*** Data extract Section Begins ***
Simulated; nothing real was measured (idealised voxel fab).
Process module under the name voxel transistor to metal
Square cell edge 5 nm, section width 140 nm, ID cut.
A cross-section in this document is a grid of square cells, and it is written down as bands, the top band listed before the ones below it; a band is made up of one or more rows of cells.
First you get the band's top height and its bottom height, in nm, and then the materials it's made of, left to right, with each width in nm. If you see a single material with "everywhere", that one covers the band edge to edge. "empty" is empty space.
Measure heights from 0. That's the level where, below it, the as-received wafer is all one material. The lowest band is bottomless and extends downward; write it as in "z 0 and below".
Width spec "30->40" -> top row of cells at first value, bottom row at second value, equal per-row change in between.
*** Data extract Section Ends ***

▶ Required action
Give the data again, unchanged in every line.

▶ Result
Simulated; nothing real was measured (idealised voxel fab).
Process module under the name voxel transistor to metal
Square cell edge 5 nm, section width 140 nm, ID cut.
A cross-section in this document is a grid of square cells, and it is written down as bands, the top band listed before the ones below it; a band is made up of one or more rows of cells.
First you get the band's top height and its bottom height, in nm, and then the materials it's made of, left to right, with each width in nm. If you see a single material with "everywhere", that one covers the band edge to edge. "empty" is empty space.
Measure heights from 0. That's the level where, below it, the as-received wafer is all one material. The lowest band is bottomless and extends downward; write it as in "z 0 and below".
Width spec "30->40" -> top row of cells at first value, bottom row at second value, equal per-row change in between.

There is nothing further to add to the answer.